## [Task item]
Output all records below verbatim.

## [Data for analysis]
#####

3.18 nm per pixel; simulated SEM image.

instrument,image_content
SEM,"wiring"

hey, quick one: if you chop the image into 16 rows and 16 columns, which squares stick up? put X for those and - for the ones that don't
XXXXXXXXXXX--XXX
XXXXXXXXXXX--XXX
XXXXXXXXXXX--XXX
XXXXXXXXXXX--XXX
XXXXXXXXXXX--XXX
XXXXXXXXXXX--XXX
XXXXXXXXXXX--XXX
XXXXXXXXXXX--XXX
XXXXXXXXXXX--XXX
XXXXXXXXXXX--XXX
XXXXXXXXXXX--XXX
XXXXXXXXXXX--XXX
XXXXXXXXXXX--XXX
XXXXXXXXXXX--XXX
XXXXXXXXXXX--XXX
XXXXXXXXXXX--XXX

#####

## [Result]
3.18 nm per pixel; simulated SEM image.

instrument,image_content
SEM,"wiring"

hey, quick one: if you chop the image into 16 rows and 16 columns, which squares stick up? put X for those and - for the ones that don't
XXXXXXXXXXX--XXX
XXXXXXXXXXX--XXX
XXXXXXXXXXX--XXX
XXXXXXXXXXX--XXX
XXXXXXXXXXX--XXX
XXXXXXXXXXX--XXX
XXXXXXXXXXX--XXX
XXXXXXXXXXX--XXX
XXXXXXXXXXX--XXX
XXXXXXXXXXX--XXX
XXXXXXXXXXX--XXX
XXXXXXXXXXX--XXX
XXXXXXXXXXX--XXX
XXXXXXXXXXX--XXX
XXXXXXXXXXX--XXX
XXXXXXXXXXX--XXX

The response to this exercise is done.